[Input data — start]

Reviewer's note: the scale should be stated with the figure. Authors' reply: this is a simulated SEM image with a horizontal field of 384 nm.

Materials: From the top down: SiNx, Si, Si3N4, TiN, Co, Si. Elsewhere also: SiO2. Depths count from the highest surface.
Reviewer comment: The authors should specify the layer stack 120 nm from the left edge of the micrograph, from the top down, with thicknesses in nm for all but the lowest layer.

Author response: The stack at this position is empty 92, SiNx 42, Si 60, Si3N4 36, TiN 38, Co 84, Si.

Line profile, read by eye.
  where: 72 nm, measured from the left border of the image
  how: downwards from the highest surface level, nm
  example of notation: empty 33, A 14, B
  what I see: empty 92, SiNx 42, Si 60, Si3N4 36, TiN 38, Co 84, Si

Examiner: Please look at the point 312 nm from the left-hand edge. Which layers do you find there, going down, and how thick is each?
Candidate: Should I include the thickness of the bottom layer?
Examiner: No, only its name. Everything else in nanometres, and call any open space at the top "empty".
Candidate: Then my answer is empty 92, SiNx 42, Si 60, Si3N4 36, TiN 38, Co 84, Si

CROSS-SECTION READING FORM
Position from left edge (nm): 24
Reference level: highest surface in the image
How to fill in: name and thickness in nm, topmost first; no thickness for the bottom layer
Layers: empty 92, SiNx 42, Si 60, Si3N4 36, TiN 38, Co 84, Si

[Input data — finish]

• Work item: Return exactly, please, the lines of the material from the first one down to and including the line where "Materials: From the" appears.

• Response box:
Reviewer's note: the scale should be stated with the figure. Authors' reply: this is a simulated SEM image with a horizontal field of 384 nm.

Materials: From the top down: SiNx, Si, Si3N4, TiN, Co, Si. Elsewhere also: SiO2. Depths count from the highest surface.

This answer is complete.